Work instruction:
The line containing "A cross-section is" marks the end, so write out exactly every line from the top of the entries below through that one.

Data section:
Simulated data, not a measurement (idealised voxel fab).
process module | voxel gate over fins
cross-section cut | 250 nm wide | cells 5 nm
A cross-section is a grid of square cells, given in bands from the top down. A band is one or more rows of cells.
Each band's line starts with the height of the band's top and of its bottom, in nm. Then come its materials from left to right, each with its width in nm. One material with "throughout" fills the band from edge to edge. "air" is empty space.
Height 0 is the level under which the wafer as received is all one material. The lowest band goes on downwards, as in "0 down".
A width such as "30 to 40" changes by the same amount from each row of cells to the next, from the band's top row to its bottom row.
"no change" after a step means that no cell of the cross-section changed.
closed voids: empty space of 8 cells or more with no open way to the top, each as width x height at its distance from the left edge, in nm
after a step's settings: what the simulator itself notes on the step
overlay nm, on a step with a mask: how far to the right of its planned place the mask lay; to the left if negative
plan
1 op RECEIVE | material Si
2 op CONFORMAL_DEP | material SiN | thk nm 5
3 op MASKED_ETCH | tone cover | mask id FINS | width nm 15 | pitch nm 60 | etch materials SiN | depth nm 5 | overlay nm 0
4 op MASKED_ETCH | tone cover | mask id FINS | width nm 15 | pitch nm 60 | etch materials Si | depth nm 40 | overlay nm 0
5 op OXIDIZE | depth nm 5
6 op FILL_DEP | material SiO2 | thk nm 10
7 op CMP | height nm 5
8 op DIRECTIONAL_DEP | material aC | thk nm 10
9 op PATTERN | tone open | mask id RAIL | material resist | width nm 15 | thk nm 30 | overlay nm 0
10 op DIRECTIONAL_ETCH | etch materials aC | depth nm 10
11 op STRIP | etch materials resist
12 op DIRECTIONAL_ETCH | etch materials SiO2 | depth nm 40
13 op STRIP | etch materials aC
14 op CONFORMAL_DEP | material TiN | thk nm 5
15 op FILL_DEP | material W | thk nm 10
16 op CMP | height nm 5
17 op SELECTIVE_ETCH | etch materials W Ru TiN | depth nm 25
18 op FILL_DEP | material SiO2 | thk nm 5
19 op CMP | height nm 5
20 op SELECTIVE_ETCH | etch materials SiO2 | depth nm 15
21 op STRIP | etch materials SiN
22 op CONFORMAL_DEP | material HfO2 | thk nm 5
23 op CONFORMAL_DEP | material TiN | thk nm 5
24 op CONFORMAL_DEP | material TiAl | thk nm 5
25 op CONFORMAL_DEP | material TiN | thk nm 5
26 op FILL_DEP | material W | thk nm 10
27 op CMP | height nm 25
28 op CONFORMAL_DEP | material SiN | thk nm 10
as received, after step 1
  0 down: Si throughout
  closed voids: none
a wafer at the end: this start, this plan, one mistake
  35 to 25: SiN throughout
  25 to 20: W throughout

Task output:
Simulated data, not a measurement (idealised voxel fab).
process module | voxel gate over fins
cross-section cut | 250 nm wide | cells 5 nm
A cross-section is a grid of square cells, given in bands from the top down. A band is one or more rows of cells.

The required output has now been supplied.